* [Assigned task]: Reproduce the opening lines of the records exactly, up to and including the line in which "Each place is" occurs.

* [Dataset content]:
++++++
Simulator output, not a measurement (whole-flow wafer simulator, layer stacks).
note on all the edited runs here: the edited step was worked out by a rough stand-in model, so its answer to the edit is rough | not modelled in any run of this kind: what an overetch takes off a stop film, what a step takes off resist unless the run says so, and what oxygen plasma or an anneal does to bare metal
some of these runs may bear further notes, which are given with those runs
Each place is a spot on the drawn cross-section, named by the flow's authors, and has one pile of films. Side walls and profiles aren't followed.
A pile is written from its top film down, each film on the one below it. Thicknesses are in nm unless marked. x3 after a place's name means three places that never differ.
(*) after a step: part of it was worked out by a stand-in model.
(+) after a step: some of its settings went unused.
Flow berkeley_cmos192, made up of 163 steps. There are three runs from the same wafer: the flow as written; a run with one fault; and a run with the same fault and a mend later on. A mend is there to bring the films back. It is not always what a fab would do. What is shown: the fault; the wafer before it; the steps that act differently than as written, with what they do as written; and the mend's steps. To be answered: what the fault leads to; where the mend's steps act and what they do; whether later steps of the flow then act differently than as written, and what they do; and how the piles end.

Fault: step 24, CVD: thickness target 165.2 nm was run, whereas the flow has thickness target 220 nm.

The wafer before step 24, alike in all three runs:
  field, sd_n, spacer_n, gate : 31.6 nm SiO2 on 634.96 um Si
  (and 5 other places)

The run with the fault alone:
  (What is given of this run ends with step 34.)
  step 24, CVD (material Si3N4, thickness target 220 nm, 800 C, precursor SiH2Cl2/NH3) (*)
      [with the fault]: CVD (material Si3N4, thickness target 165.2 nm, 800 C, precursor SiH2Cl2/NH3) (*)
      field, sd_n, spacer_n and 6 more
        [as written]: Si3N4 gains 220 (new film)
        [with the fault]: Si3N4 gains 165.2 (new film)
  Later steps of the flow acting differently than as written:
++++++

* [Answer area]:
Simulator output, not a measurement (whole-flow wafer simulator, layer stacks).
note on all the edited runs here: the edited step was worked out by a rough stand-in model, so its answer to the edit is rough | not modelled in any run of this kind: what an overetch takes off a stop film, what a step takes off resist unless the run says so, and what oxygen plasma or an anneal does to bare metal
some of these runs may bear further notes, which are given with those runs
Each place is a spot on the drawn cross-section, named by the flow's authors, and has one pile of films. Side walls and profiles aren't followed.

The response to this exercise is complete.